|---|

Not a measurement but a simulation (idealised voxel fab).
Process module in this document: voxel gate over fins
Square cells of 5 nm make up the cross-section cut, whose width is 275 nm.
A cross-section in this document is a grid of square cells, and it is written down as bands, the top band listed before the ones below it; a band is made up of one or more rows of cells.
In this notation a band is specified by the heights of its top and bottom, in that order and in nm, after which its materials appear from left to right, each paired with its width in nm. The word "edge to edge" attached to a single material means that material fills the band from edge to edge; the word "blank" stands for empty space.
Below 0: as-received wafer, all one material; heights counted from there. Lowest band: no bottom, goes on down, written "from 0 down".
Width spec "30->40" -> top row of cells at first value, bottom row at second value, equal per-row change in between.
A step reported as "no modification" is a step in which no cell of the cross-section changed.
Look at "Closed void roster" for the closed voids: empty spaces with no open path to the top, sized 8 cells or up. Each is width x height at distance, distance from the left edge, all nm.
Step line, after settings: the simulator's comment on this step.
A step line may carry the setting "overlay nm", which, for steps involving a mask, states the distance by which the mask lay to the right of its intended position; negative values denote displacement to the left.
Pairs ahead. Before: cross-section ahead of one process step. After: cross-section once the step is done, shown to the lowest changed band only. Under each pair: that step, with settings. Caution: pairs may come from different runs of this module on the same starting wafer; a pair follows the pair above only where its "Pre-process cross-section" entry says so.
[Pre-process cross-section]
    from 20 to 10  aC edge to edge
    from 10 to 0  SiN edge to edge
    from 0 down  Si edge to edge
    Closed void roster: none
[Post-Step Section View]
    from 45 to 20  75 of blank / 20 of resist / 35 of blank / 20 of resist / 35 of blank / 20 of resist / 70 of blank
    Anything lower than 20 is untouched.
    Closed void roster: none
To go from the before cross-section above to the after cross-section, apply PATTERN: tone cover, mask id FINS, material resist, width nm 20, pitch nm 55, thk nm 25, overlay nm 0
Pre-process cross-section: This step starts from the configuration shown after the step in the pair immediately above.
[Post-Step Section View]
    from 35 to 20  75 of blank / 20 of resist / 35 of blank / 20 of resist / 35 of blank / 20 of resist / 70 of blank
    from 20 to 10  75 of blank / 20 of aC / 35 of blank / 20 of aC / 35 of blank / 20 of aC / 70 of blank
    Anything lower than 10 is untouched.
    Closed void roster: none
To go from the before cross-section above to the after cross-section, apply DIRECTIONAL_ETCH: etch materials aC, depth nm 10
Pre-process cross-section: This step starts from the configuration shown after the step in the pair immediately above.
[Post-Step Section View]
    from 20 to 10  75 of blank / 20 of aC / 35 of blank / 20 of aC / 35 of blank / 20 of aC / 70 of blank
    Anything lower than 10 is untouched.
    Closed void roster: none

|---|

* REQUIRED ACTION
For this exercise, repeat exactly the lines of the data above from the one with "edge, all nm." down to the one with "overlay nm 0", both end lines included.

* RESULT
Look at "Closed void roster" for the closed voids: empty spaces with no open path to the top, sized 8 cells or up. Each is width x height at distance, distance from the left edge, all nm.
Step line, after settings: the simulator's comment on this step.
A step line may carry the setting "overlay nm", which, for steps involving a mask, states the distance by which the mask lay to the right of its intended position; negative values denote displacement to the left.
Pairs ahead. Before: cross-section ahead of one process step. After: cross-section once the step is done, shown to the lowest changed band only. Under each pair: that step, with settings. Caution: pairs may come from different runs of this module on the same starting wafer; a pair follows the pair above only where its "Pre-process cross-section" entry says so.
[Pre-process cross-section]
    from 20 to 10  aC edge to edge
    from 10 to 0  SiN edge to edge
    from 0 down  Si edge to edge
    Closed void roster: none
[Post-Step Section View]
    from 45 to 20  75 of blank / 20 of resist / 35 of blank / 20 of resist / 35 of blank / 20 of resist / 70 of blank
    Anything lower than 20 is untouched.
    Closed void roster: none
To go from the before cross-section above to the after cross-section, apply PATTERN: tone cover, mask id FINS, material resist, width nm 20, pitch nm 55, thk nm 25, overlay nm 0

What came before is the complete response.